_Record set_
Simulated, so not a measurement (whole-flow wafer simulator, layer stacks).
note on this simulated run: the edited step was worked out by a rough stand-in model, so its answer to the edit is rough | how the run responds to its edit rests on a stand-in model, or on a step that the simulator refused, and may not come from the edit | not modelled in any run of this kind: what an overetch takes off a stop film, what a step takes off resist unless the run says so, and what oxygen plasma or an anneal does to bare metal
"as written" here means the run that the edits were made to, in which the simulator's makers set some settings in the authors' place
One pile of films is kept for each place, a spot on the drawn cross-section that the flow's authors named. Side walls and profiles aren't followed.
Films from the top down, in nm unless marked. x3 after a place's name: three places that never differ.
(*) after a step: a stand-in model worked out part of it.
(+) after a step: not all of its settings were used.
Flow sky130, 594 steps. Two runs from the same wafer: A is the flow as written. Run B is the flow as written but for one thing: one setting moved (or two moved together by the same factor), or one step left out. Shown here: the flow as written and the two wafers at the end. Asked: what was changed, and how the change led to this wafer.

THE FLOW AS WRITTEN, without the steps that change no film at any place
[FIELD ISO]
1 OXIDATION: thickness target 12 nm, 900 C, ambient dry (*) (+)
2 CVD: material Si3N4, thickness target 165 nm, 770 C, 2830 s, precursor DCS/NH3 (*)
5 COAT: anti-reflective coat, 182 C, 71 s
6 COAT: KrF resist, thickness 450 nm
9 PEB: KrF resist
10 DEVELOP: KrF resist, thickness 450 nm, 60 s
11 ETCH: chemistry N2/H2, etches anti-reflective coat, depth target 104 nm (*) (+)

_Required action_
Word for word, restate all of the entries.

_Answer space_
Simulated, so not a measurement (whole-flow wafer simulator, layer stacks).
note on this simulated run: the edited step was worked out by a rough stand-in model, so its answer to the edit is rough | how the run responds to its edit rests on a stand-in model, or on a step that the simulator refused, and may not come from the edit | not modelled in any run of this kind: what an overetch takes off a stop film, what a step takes off resist unless the run says so, and what oxygen plasma or an anneal does to bare metal
"as written" here means the run that the edits were made to, in which the simulator's makers set some settings in the authors' place
One pile of films is kept for each place, a spot on the drawn cross-section that the flow's authors named. Side walls and profiles aren't followed.
Films from the top down, in nm unless marked. x3 after a place's name: three places that never differ.
(*) after a step: a stand-in model worked out part of it.
(+) after a step: not all of its settings were used.
Flow sky130, 594 steps. Two runs from the same wafer: A is the flow as written. Run B is the flow as written but for one thing: one setting moved (or two moved together by the same factor), or one step left out. Shown here: the flow as written and the two wafers at the end. Asked: what was changed, and how the change led to this wafer.

THE FLOW AS WRITTEN, without the steps that change no film at any place
[FIELD ISO]
1 OXIDATION: thickness target 12 nm, 900 C, ambient dry (*) (+)
2 CVD: material Si3N4, thickness target 165 nm, 770 C, 2830 s, precursor DCS/NH3 (*)
5 COAT: anti-reflective coat, 182 C, 71 s
6 COAT: KrF resist, thickness 450 nm
9 PEB: KrF resist
10 DEVELOP: KrF resist, thickness 450 nm, 60 s
11 ETCH: chemistry N2/H2, etches anti-reflective coat, depth target 104 nm (*) (+)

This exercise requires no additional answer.